▸ Requirement: Could you reproduce all of the entries below without a single change?

▸ Records supplied:
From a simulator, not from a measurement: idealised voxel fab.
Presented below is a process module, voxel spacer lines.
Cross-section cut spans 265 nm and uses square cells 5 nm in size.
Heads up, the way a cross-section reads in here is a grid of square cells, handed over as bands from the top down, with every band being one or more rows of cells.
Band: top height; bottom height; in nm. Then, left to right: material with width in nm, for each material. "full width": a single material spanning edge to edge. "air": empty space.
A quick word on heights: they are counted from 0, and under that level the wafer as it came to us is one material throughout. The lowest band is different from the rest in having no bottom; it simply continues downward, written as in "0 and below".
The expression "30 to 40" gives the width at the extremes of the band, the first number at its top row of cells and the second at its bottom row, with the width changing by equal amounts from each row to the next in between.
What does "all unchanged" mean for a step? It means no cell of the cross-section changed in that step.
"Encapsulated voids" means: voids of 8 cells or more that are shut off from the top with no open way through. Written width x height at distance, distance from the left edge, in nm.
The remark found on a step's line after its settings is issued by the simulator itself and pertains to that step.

▸ Task response:
From a simulator, not from a measurement: idealised voxel fab.
Presented below is a process module, voxel spacer lines.
Cross-section cut spans 265 nm and uses square cells 5 nm in size.
Heads up, the way a cross-section reads in here is a grid of square cells, handed over as bands from the top down, with every band being one or more rows of cells.
Band: top height; bottom height; in nm. Then, left to right: material with width in nm, for each material. "full width": a single material spanning edge to edge. "air": empty space.
A quick word on heights: they are counted from 0, and under that level the wafer as it came to us is one material throughout. The lowest band is different from the rest in having no bottom; it simply continues downward, written as in "0 and below".
The expression "30 to 40" gives the width at the extremes of the band, the first number at its top row of cells and the second at its bottom row, with the width changing by equal amounts from each row to the next in between.
What does "all unchanged" mean for a step? It means no cell of the cross-section changed in that step.
"Encapsulated voids" means: voids of 8 cells or more that are shut off from the top with no open way through. Written width x height at distance, distance from the left edge, in nm.
The remark found on a step's line after its settings is issued by the simulator itself and pertains to that step.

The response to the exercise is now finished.